_Exercise_. Among the entries below, only the lines starting at the one with "## EACH WAFER AND ITS CHAMBER" and ending at the one with "wafer=L094.6; rf-fwd-power-W (W)=1460", both included, are to be printed exactly.

_Given entries_.
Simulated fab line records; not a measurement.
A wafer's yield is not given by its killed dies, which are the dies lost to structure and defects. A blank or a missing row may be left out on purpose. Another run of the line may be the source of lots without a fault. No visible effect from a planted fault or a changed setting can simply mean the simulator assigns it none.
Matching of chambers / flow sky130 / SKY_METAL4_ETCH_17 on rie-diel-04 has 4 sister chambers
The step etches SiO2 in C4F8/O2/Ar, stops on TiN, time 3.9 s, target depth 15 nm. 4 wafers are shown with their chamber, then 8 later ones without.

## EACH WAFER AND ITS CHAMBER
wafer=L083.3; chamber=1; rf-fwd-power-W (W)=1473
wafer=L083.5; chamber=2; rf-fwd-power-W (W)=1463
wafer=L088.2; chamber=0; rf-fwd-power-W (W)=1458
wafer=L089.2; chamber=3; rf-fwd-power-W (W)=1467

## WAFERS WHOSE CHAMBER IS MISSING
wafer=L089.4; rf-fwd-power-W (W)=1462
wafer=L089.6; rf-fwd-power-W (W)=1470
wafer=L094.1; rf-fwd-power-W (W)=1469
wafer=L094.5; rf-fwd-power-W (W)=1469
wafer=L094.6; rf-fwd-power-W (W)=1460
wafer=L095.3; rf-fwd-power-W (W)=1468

_Your solution_.
## EACH WAFER AND ITS CHAMBER
wafer=L083.3; chamber=1; rf-fwd-power-W (W)=1473
wafer=L083.5; chamber=2; rf-fwd-power-W (W)=1463
wafer=L088.2; chamber=0; rf-fwd-power-W (W)=1458
wafer=L089.2; chamber=3; rf-fwd-power-W (W)=1467

## WAFERS WHOSE CHAMBER IS MISSING
wafer=L089.4; rf-fwd-power-W (W)=1462
wafer=L089.6; rf-fwd-power-W (W)=1470
wafer=L094.1; rf-fwd-power-W (W)=1469
wafer=L094.5; rf-fwd-power-W (W)=1469
wafer=L094.6; rf-fwd-power-W (W)=1460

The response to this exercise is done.